• [Listed entries]:
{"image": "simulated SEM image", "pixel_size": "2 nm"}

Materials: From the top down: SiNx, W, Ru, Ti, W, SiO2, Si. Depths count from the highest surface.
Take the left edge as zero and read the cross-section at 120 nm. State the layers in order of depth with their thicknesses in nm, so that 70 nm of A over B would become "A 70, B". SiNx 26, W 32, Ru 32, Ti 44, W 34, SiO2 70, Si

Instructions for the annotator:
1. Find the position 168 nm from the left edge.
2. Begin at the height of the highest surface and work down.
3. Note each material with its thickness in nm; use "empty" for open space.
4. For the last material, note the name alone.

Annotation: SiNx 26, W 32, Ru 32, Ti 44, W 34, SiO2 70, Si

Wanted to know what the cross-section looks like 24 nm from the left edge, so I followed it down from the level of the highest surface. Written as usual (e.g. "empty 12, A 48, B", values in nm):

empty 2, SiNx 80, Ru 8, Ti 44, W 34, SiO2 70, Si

• [Requirement]:
Go to the line in the material above that contains "4. For the last" and copy exactly from there through the line that contains "Wanted to know", stopping after it.

• [Problem solution]:
4. For the last material, note the name alone.

Annotation: SiNx 26, W 32, Ru 32, Ti 44, W 34, SiO2 70, Si

Wanted to know what the cross-section looks like 24 nm from the left edge, so I followed it down from the level of the highest surface. Written as usual (e.g. "empty 12, A 48, B", values in nm):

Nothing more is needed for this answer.